**Action item**
Please repeat the lines below exactly. Begin with the line containing "# step GF_TOP_METAL_EXPOSE_11" and go on through the line containing "# step GF_TOP_METAL_DEVELOP_13".

**Supplied material**
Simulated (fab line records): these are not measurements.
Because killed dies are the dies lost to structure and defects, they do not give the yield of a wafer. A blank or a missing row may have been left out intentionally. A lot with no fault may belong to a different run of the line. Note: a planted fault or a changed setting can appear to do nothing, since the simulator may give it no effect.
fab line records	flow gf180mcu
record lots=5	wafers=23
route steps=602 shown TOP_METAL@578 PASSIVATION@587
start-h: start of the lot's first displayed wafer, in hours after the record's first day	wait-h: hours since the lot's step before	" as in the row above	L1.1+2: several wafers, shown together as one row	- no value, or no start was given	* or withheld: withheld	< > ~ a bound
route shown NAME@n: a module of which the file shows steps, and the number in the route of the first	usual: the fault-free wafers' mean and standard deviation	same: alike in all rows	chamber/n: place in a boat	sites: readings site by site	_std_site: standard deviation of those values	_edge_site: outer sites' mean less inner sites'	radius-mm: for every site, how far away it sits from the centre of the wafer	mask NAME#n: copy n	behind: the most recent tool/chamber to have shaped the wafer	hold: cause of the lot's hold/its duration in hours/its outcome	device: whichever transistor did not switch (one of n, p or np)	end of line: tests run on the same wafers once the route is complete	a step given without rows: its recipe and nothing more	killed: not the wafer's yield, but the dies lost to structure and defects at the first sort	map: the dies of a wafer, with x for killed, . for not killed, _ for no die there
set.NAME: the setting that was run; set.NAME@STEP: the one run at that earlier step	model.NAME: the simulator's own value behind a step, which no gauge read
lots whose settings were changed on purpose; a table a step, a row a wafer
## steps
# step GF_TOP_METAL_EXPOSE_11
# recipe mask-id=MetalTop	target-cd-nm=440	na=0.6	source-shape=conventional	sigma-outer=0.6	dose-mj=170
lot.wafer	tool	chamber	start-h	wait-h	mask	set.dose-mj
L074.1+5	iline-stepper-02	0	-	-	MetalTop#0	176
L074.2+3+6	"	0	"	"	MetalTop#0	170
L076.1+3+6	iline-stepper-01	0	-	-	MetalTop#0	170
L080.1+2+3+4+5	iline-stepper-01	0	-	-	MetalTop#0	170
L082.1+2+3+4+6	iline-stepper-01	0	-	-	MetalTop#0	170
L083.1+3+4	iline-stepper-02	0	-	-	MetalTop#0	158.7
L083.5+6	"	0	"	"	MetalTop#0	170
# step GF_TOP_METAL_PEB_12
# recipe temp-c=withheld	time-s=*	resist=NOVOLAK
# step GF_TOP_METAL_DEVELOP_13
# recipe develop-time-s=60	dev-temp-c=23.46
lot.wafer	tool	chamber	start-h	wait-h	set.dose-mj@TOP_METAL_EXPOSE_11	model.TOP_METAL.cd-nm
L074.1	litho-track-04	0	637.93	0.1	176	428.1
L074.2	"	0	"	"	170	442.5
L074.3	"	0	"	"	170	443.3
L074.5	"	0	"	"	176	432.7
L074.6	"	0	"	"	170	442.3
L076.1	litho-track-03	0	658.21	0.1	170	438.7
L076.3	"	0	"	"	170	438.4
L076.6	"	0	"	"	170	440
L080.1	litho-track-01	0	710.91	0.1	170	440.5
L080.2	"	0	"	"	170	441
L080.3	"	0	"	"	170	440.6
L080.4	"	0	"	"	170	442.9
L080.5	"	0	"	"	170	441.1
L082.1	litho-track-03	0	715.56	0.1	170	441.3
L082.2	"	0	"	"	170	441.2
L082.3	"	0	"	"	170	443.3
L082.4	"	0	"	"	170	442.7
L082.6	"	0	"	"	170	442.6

**Task output**
# step GF_TOP_METAL_EXPOSE_11
# recipe mask-id=MetalTop	target-cd-nm=440	na=0.6	source-shape=conventional	sigma-outer=0.6	dose-mj=170
lot.wafer	tool	chamber	start-h	wait-h	mask	set.dose-mj
L074.1+5	iline-stepper-02	0	-	-	MetalTop#0	176
L074.2+3+6	"	0	"	"	MetalTop#0	170
L076.1+3+6	iline-stepper-01	0	-	-	MetalTop#0	170
L080.1+2+3+4+5	iline-stepper-01	0	-	-	MetalTop#0	170
L082.1+2+3+4+6	iline-stepper-01	0	-	-	MetalTop#0	170
L083.1+3+4	iline-stepper-02	0	-	-	MetalTop#0	158.7
L083.5+6	"	0	"	"	MetalTop#0	170
# step GF_TOP_METAL_PEB_12
# recipe temp-c=withheld	time-s=*	resist=NOVOLAK
# step GF_TOP_METAL_DEVELOP_13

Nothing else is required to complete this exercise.